* [REQUIRED ACTION] Once the line holding "- wafers=15" is found in the listing below, write it out and each later line exactly, up to and including the one holding "lots that met".

* [DATA]
============

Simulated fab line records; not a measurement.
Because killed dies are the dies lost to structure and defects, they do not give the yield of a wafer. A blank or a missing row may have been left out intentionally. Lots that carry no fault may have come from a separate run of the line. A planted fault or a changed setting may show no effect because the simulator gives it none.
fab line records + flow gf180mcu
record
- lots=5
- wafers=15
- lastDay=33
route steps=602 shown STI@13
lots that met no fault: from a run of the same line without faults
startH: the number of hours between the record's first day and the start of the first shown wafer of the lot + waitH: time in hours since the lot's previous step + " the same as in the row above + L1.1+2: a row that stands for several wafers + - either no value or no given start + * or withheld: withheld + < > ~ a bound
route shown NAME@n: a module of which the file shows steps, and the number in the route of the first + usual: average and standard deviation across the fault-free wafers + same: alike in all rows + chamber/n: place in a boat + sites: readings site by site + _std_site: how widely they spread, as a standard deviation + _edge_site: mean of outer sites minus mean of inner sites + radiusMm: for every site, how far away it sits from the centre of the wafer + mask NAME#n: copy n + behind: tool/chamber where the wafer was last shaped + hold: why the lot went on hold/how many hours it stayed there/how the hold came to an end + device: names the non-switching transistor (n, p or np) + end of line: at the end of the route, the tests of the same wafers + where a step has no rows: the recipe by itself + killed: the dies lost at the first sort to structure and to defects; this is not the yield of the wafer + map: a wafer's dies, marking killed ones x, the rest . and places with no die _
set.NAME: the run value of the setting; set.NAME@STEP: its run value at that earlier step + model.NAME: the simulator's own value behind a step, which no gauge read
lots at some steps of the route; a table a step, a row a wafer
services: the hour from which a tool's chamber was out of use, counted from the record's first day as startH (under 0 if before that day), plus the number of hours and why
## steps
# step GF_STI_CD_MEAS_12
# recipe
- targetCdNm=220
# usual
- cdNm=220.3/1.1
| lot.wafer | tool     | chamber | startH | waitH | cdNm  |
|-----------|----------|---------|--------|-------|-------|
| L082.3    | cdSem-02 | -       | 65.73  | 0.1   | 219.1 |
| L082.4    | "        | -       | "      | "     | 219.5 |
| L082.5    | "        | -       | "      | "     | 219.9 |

============

* [TASK RESULT]
- wafers=15
- lastDay=33
route steps=602 shown STI@13
lots that met no fault: from a run of the same line without faults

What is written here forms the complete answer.